▶ _Study material_
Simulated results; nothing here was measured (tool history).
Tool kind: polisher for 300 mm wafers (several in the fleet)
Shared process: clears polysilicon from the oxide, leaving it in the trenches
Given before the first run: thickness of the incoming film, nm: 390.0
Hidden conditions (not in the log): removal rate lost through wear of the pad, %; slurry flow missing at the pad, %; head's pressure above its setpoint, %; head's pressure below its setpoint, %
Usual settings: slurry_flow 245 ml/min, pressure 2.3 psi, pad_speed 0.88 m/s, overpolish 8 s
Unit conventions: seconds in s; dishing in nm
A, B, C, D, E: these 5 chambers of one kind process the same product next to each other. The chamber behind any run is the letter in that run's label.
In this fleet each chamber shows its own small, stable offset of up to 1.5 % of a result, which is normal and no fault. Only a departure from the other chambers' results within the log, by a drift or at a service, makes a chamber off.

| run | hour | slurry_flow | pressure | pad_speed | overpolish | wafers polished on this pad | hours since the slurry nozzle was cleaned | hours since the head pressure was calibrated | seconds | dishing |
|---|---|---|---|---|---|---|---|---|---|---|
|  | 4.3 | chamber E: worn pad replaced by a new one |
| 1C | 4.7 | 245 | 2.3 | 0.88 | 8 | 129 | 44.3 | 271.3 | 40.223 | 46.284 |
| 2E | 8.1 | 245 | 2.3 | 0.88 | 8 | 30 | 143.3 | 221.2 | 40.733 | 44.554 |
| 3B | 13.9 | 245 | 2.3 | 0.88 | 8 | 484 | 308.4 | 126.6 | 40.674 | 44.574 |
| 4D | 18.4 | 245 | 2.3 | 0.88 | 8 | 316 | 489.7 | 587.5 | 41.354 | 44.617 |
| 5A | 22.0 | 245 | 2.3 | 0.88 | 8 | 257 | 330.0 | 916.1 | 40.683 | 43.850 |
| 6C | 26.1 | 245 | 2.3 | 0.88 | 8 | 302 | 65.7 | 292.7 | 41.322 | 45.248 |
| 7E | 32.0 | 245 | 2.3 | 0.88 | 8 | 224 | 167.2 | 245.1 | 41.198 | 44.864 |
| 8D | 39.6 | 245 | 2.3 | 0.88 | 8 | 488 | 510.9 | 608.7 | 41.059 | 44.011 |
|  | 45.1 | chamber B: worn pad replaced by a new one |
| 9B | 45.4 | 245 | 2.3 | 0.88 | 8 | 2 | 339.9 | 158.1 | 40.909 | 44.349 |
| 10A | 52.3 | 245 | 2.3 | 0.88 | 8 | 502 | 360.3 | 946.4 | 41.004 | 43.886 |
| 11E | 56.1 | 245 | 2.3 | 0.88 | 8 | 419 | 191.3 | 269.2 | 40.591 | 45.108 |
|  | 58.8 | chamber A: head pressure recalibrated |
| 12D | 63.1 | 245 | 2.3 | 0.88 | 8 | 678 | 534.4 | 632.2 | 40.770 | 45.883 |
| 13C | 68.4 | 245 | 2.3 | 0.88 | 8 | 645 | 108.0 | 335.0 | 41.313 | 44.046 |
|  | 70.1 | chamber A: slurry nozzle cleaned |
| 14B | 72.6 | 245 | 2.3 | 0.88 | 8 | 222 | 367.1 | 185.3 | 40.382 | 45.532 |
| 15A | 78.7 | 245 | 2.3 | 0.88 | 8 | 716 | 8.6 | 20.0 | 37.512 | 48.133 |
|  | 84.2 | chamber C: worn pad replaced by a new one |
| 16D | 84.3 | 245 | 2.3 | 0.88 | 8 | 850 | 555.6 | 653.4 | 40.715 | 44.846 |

▶ _Action item_
An exact copy of the lines above, from the one containing "seconds | dishing |" through the one containing "41.354 | 44.617 |", is the whole of the answer.

▶ _Your response_
| run | hour | slurry_flow | pressure | pad_speed | overpolish | wafers polished on this pad | hours since the slurry nozzle was cleaned | hours since the head pressure was calibrated | seconds | dishing |
|---|---|---|---|---|---|---|---|---|---|---|
|  | 4.3 | chamber E: worn pad replaced by a new one |
| 1C | 4.7 | 245 | 2.3 | 0.88 | 8 | 129 | 44.3 | 271.3 | 40.223 | 46.284 |
| 2E | 8.1 | 245 | 2.3 | 0.88 | 8 | 30 | 143.3 | 221.2 | 40.733 | 44.554 |
| 3B | 13.9 | 245 | 2.3 | 0.88 | 8 | 484 | 308.4 | 126.6 | 40.674 | 44.574 |
| 4D | 18.4 | 245 | 2.3 | 0.88 | 8 | 316 | 489.7 | 587.5 | 41.354 | 44.617 |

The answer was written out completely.